• **ASSIGNED TASK**
A verbatim transcript of the lines below, starting at the first and ending with the one that holds "XXXXXXX----XXXXX", is what should be produced.

### PROVIDED MATERIAL ###

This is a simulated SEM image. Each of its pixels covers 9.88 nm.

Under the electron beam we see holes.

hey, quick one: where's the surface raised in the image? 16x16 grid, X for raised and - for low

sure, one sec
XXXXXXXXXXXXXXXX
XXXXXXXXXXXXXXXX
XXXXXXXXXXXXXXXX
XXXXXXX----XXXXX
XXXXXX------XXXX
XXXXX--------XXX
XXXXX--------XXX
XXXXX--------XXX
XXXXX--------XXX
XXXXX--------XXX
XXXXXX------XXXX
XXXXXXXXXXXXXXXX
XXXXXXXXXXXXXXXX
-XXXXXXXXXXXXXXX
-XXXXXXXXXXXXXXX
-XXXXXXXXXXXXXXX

###

• **PROBLEM SOLUTION**
This is a simulated SEM image. Each of its pixels covers 9.88 nm.

Under the electron beam we see holes.

hey, quick one: where's the surface raised in the image? 16x16 grid, X for raised and - for low

sure, one sec
XXXXXXXXXXXXXXXX
XXXXXXXXXXXXXXXX
XXXXXXXXXXXXXXXX
XXXXXXX----XXXXX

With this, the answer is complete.